** INFORMATION follows **
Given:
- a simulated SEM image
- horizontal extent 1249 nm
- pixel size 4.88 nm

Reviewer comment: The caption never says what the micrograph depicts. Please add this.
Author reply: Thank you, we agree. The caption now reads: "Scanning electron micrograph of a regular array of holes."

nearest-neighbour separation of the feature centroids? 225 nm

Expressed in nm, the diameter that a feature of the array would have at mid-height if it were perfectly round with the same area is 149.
** End of INFORMATION **

TASK ITEM: Output the lines of the records above exactly as they appear, from the line containing "Reviewer comment: The" through the line containing "nearest-neighbour separation of".

EXERCISE RESPONSE:
Reviewer comment: The caption never says what the micrograph depicts. Please add this.
Author reply: Thank you, we agree. The caption now reads: "Scanning electron micrograph of a regular array of holes."

nearest-neighbour separation of the feature centroids? 225 nm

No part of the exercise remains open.